Supplied entries:
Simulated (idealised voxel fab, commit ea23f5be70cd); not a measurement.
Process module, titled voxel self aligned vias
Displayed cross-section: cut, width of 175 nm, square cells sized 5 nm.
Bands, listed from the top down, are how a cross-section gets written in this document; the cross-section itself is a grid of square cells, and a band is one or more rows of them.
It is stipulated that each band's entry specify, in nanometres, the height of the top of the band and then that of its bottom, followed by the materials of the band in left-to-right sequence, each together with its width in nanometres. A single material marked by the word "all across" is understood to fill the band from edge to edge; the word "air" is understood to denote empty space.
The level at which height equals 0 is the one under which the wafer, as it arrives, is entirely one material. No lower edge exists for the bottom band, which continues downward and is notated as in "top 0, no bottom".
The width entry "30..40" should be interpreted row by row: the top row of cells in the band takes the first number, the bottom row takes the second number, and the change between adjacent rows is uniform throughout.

Required action: Given the records above, return exactly the lines starting at the line containing "Displayed cross-section: cut, width" and ending at the line containing "The level at", including both.

Written response:
Displayed cross-section: cut, width of 175 nm, square cells sized 5 nm.
Bands, listed from the top down, are how a cross-section gets written in this document; the cross-section itself is a grid of square cells, and a band is one or more rows of them.
It is stipulated that each band's entry specify, in nanometres, the height of the top of the band and then that of its bottom, followed by the materials of the band in left-to-right sequence, each together with its width in nanometres. A single material marked by the word "all across" is understood to fill the band from edge to edge; the word "air" is understood to denote empty space.
The level at which height equals 0 is the one under which the wafer, as it arrives, is entirely one material. No lower edge exists for the bottom band, which continues downward and is notated as in "top 0, no bottom".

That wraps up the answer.